Brief: Your task is to write out exactly the lines of the listing below, from the first down to the line that holds "The step: measures by four-point-probe.".

______________________________

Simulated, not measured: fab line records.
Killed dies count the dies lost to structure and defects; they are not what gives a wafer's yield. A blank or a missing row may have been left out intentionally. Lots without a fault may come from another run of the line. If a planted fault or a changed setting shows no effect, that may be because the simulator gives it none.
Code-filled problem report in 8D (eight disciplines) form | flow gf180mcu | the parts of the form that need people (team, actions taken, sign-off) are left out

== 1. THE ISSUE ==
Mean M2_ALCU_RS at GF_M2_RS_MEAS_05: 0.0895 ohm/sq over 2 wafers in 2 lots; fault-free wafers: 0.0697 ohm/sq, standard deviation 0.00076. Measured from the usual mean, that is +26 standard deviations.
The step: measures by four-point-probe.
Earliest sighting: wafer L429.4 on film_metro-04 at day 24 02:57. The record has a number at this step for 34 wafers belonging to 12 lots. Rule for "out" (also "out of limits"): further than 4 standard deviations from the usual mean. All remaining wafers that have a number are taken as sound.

______________________________

Answer section:
Simulated, not measured: fab line records.
Killed dies count the dies lost to structure and defects; they are not what gives a wafer's yield. A blank or a missing row may have been left out intentionally. Lots without a fault may come from another run of the line. If a planted fault or a changed setting shows no effect, that may be because the simulator gives it none.
Code-filled problem report in 8D (eight disciplines) form | flow gf180mcu | the parts of the form that need people (team, actions taken, sign-off) are left out

== 1. THE ISSUE ==
Mean M2_ALCU_RS at GF_M2_RS_MEAS_05: 0.0895 ohm/sq over 2 wafers in 2 lots; fault-free wafers: 0.0697 ohm/sq, standard deviation 0.00076. Measured from the usual mean, that is +26 standard deviations.
The step: measures by four-point-probe.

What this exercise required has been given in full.